REQUIREMENT
Repeat exactly the lines of the listing below, please, starting with the first and ending with the line containing "Displayed cross-section: cut, width"; leave out the rest.

─── EXTRACTED MATERIAL

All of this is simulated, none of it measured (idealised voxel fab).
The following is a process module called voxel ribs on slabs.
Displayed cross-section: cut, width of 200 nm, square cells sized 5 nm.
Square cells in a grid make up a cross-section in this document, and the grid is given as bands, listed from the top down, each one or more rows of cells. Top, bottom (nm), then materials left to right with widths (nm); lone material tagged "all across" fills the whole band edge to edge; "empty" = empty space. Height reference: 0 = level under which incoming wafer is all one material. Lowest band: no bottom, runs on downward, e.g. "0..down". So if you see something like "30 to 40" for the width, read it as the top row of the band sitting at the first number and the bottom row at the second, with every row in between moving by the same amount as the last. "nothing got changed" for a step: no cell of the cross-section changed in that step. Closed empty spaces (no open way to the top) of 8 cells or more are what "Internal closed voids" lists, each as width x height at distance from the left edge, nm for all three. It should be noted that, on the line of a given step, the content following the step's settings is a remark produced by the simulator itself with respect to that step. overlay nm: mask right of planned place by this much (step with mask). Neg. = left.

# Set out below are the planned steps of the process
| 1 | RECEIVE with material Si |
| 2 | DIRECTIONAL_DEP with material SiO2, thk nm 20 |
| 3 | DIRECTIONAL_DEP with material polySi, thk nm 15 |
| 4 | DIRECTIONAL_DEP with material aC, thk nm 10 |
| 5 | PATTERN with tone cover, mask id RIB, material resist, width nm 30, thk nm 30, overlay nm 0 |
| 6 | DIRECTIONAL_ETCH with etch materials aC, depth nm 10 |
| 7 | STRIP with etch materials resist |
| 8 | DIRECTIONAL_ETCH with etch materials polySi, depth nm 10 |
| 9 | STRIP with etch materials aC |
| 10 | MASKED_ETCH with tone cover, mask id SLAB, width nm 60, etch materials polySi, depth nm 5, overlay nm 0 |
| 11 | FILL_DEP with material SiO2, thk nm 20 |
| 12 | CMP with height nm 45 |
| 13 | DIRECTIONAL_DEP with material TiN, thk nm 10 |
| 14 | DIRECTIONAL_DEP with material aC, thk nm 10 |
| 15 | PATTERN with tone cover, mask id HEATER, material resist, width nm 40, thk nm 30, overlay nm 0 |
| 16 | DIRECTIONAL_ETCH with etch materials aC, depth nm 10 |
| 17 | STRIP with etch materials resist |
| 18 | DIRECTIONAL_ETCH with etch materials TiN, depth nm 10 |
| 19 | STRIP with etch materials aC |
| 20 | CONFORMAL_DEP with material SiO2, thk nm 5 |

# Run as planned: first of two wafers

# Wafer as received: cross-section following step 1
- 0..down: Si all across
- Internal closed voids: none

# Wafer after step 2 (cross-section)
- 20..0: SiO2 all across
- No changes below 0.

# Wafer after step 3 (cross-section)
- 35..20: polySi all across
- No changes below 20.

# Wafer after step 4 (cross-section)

──────

EXERCISE OUTPUT
All of this is simulated, none of it measured (idealised voxel fab).
The following is a process module called voxel ribs on slabs.
Displayed cross-section: cut, width of 200 nm, square cells sized 5 nm.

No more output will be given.